Data extract —
= = =

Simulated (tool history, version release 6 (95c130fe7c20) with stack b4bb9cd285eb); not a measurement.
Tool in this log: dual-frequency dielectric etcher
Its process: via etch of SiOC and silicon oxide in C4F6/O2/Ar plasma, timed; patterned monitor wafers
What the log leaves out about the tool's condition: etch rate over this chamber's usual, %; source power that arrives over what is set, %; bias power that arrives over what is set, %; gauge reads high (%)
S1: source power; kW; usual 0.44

= = =

Activity —
For this exercise, output all the data exactly as shown above.

Response area —
Simulated (tool history, version release 6 (95c130fe7c20) with stack b4bb9cd285eb); not a measurement.
Tool in this log: dual-frequency dielectric etcher
Its process: via etch of SiOC and silicon oxide in C4F6/O2/Ar plasma, timed; patterned monitor wafers
What the log leaves out about the tool's condition: etch rate over this chamber's usual, %; source power that arrives over what is set, %; bias power that arrives over what is set, %; gauge reads high (%)
S1: source power; kW; usual 0.44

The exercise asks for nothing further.